Work task ▸ Please set down exactly the lines of the listing below from the line containing "2 | CLEAN | chemistry SC1/SC2, 600 s" through the line containing "17 | ETCH |", both lines included, leaving out all other lines.

* * * * * * * * *

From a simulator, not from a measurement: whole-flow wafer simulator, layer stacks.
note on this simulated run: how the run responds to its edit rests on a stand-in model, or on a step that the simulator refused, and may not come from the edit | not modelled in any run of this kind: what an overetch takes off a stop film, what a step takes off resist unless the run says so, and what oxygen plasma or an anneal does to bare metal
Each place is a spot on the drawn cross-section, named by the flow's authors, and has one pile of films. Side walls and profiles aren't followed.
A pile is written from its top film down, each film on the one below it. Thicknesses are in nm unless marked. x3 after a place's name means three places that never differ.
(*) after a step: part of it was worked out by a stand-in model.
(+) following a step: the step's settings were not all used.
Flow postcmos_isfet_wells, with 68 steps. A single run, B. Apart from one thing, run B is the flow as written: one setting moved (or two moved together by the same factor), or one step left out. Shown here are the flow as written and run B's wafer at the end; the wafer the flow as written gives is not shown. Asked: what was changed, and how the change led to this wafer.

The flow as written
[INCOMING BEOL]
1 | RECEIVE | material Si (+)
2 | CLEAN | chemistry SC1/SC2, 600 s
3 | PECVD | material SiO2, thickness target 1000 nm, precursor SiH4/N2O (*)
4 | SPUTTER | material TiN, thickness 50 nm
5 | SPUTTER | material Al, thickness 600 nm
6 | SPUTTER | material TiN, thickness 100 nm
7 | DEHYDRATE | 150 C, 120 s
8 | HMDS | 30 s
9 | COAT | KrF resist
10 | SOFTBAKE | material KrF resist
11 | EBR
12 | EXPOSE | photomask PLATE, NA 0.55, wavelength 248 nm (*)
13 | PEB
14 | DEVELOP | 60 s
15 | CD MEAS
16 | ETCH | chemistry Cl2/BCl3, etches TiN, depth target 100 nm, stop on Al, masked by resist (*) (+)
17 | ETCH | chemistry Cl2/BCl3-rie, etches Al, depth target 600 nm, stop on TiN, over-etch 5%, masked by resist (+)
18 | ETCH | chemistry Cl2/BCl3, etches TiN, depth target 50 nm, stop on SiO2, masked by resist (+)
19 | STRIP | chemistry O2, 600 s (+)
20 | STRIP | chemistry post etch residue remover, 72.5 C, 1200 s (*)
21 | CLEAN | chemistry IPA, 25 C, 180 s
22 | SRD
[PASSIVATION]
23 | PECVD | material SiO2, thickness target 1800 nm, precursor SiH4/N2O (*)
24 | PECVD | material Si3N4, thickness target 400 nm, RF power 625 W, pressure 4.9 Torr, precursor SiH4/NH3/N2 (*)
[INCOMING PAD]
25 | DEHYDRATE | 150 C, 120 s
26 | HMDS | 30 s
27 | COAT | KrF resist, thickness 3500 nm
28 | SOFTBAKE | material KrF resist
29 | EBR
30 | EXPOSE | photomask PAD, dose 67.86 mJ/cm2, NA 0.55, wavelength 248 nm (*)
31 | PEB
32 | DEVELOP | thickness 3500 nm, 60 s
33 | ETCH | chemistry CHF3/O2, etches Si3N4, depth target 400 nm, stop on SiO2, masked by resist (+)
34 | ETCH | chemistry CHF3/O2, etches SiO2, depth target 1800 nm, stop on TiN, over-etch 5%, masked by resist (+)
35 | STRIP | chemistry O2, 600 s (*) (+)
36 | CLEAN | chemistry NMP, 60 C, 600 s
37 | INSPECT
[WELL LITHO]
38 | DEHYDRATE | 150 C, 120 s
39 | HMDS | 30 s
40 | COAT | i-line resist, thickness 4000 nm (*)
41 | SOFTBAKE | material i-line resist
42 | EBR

* * * * * * * * *

Written reply ▸
2 | CLEAN | chemistry SC1/SC2, 600 s
3 | PECVD | material SiO2, thickness target 1000 nm, precursor SiH4/N2O (*)
4 | SPUTTER | material TiN, thickness 50 nm
5 | SPUTTER | material Al, thickness 600 nm
6 | SPUTTER | material TiN, thickness 100 nm
7 | DEHYDRATE | 150 C, 120 s
8 | HMDS | 30 s
9 | COAT | KrF resist
10 | SOFTBAKE | material KrF resist
11 | EBR
12 | EXPOSE | photomask PLATE, NA 0.55, wavelength 248 nm (*)
13 | PEB
14 | DEVELOP | 60 s
15 | CD MEAS
16 | ETCH | chemistry Cl2/BCl3, etches TiN, depth target 100 nm, stop on Al, masked by resist (*) (+)
17 | ETCH | chemistry Cl2/BCl3-rie, etches Al, depth target 600 nm, stop on TiN, over-etch 5%, masked by resist (+)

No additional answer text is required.